● **DATA PROVIDED**
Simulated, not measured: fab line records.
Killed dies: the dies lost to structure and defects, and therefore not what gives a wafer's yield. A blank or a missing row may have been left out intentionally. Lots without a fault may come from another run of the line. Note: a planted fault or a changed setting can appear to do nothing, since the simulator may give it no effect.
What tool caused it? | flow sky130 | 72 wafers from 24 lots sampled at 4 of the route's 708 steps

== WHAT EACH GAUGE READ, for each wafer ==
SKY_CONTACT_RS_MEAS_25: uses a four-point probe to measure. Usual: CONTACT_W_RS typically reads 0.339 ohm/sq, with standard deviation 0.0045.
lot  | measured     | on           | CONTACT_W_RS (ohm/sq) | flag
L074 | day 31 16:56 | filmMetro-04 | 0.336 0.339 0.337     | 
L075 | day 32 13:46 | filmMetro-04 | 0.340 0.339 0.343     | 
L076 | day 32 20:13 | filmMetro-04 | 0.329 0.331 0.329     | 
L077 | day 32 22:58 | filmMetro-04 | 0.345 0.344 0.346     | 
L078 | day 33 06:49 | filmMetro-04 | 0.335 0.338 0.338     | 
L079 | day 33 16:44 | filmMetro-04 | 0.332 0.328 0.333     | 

● **WORK ITEM**
The lines from the beginning of the records through the line containing "L075 | day 32" should be reproduced exactly. Include nothing else.

● **WRITTEN RESPONSE**
Simulated, not measured: fab line records.
Killed dies: the dies lost to structure and defects, and therefore not what gives a wafer's yield. A blank or a missing row may have been left out intentionally. Lots without a fault may come from another run of the line. Note: a planted fault or a changed setting can appear to do nothing, since the simulator may give it no effect.
What tool caused it? | flow sky130 | 72 wafers from 24 lots sampled at 4 of the route's 708 steps

== WHAT EACH GAUGE READ, for each wafer ==
SKY_CONTACT_RS_MEAS_25: uses a four-point probe to measure. Usual: CONTACT_W_RS typically reads 0.339 ohm/sq, with standard deviation 0.0045.
lot  | measured     | on           | CONTACT_W_RS (ohm/sq) | flag
L074 | day 31 16:56 | filmMetro-04 | 0.336 0.339 0.337     | 
L075 | day 32 13:46 | filmMetro-04 | 0.340 0.339 0.343     | 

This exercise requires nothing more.